- **INFORMATION PROVIDED**
**********

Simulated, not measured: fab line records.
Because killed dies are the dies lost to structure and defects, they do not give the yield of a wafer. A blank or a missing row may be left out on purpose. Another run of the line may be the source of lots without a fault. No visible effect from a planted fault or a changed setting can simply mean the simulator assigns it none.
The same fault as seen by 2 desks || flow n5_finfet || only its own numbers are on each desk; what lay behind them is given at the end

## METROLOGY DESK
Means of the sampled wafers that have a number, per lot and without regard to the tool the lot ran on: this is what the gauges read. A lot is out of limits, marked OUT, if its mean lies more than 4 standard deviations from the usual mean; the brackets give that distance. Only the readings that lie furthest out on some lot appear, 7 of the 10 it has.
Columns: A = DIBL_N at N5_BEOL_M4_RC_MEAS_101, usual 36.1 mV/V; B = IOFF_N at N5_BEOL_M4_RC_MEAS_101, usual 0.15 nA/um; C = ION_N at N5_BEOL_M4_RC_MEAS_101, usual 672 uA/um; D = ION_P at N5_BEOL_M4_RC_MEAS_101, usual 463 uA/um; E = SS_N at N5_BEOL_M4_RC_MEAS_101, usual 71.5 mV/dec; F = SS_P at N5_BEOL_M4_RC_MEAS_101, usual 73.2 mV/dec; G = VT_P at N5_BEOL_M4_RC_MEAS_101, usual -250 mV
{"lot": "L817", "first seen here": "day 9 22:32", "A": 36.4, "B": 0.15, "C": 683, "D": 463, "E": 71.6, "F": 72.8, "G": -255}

**********

- **ASSIGNMENT**
Only the lines from the start of the listing through the line with "Means of the" should be repeated, each exactly as it stands.

- **EXERCISE RESULT**
Simulated, not measured: fab line records.
Because killed dies are the dies lost to structure and defects, they do not give the yield of a wafer. A blank or a missing row may be left out on purpose. Another run of the line may be the source of lots without a fault. No visible effect from a planted fault or a changed setting can simply mean the simulator assigns it none.
The same fault as seen by 2 desks || flow n5_finfet || only its own numbers are on each desk; what lay behind them is given at the end

## METROLOGY DESK
Means of the sampled wafers that have a number, per lot and without regard to the tool the lot ran on: this is what the gauges read. A lot is out of limits, marked OUT, if its mean lies more than 4 standard deviations from the usual mean; the brackets give that distance. Only the readings that lie furthest out on some lot appear, 7 of the 10 it has.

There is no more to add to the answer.